## Task item
Every entry, from first to last, is to be written out exactly.

= = = =
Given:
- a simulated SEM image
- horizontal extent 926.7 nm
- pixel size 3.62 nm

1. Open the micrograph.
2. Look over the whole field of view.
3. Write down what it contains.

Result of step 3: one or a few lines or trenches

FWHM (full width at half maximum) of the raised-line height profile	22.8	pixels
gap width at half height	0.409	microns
= = = =

## Response
Given:
- a simulated SEM image
- horizontal extent 926.7 nm
- pixel size 3.62 nm

1. Open the micrograph.
2. Look over the whole field of view.
3. Write down what it contains.

Result of step 3: one or a few lines or trenches

FWHM (full width at half maximum) of the raised-line height profile	22.8	pixels
gap width at half height	0.409	microns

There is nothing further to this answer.